ASSIGNMENT:
The first line of the entries below, the line containing "done, result = 33.2", and every line between them should be repeated exactly, and nothing else.

RECORD EXCERPTS:
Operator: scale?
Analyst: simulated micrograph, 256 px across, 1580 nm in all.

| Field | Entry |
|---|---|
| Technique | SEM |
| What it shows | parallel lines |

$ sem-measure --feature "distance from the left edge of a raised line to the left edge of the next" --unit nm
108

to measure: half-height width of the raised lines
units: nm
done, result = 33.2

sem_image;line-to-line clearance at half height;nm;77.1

TASK SOLUTION:
Operator: scale?
Analyst: simulated micrograph, 256 px across, 1580 nm in all.

| Field | Entry |
|---|---|
| Technique | SEM |
| What it shows | parallel lines |

$ sem-measure --feature "distance from the left edge of a raised line to the left edge of the next" --unit nm
108

to measure: half-height width of the raised lines
units: nm
done, result = 33.2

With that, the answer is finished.